**Record extracts**
*** Block opens ***

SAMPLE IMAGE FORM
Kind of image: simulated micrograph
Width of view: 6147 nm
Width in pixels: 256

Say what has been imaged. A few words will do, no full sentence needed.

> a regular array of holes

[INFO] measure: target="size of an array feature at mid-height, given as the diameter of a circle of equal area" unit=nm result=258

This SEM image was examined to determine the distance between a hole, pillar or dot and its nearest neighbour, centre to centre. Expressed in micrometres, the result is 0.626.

*** Block closes ***

**Work task**
Give back the entries above precisely as they appear.

**Your solution**
SAMPLE IMAGE FORM
Kind of image: simulated micrograph
Width of view: 6147 nm
Width in pixels: 256

Say what has been imaged. A few words will do, no full sentence needed.

> a regular array of holes

[INFO] measure: target="size of an array feature at mid-height, given as the diameter of a circle of equal area" unit=nm result=258

This SEM image was examined to determine the distance between a hole, pillar or dot and its nearest neighbour, centre to centre. Expressed in micrometres, the result is 0.626.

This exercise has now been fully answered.